**Work instruction:**
A precise repetition of every line below is the required answer.

-- -- --
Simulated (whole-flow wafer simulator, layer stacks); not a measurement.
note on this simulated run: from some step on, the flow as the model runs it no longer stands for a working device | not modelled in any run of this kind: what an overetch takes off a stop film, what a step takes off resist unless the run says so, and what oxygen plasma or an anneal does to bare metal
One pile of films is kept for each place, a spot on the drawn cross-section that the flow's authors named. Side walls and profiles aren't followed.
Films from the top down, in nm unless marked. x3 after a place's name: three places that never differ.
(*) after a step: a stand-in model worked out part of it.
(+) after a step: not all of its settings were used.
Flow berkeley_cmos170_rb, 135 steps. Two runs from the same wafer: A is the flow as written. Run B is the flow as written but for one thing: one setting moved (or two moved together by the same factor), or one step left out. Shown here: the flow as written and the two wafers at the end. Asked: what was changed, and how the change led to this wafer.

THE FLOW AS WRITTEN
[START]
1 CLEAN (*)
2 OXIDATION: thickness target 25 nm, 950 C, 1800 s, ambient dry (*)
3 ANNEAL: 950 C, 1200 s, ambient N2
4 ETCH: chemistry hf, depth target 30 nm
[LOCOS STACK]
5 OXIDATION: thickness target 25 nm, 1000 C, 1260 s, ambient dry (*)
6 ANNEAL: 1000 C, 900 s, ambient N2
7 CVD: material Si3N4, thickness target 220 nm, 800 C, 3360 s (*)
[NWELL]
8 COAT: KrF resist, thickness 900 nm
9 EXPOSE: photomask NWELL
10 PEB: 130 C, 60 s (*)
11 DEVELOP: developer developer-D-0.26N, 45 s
-- -- --

**Written response:**
Simulated (whole-flow wafer simulator, layer stacks); not a measurement.
note on this simulated run: from some step on, the flow as the model runs it no longer stands for a working device | not modelled in any run of this kind: what an overetch takes off a stop film, what a step takes off resist unless the run says so, and what oxygen plasma or an anneal does to bare metal
One pile of films is kept for each place, a spot on the drawn cross-section that the flow's authors named. Side walls and profiles aren't followed.
Films from the top down, in nm unless marked. x3 after a place's name: three places that never differ.
(*) after a step: a stand-in model worked out part of it.
(+) after a step: not all of its settings were used.
Flow berkeley_cmos170_rb, 135 steps. Two runs from the same wafer: A is the flow as written. Run B is the flow as written but for one thing: one setting moved (or two moved together by the same factor), or one step left out. Shown here: the flow as written and the two wafers at the end. Asked: what was changed, and how the change led to this wafer.

THE FLOW AS WRITTEN
[START]
1 CLEAN (*)
2 OXIDATION: thickness target 25 nm, 950 C, 1800 s, ambient dry (*)
3 ANNEAL: 950 C, 1200 s, ambient N2
4 ETCH: chemistry hf, depth target 30 nm
[LOCOS STACK]
5 OXIDATION: thickness target 25 nm, 1000 C, 1260 s, ambient dry (*)
6 ANNEAL: 1000 C, 900 s, ambient N2
7 CVD: material Si3N4, thickness target 220 nm, 800 C, 3360 s (*)
[NWELL]
8 COAT: KrF resist, thickness 900 nm
9 EXPOSE: photomask NWELL
10 PEB: 130 C, 60 s (*)
11 DEVELOP: developer developer-D-0.26N, 45 s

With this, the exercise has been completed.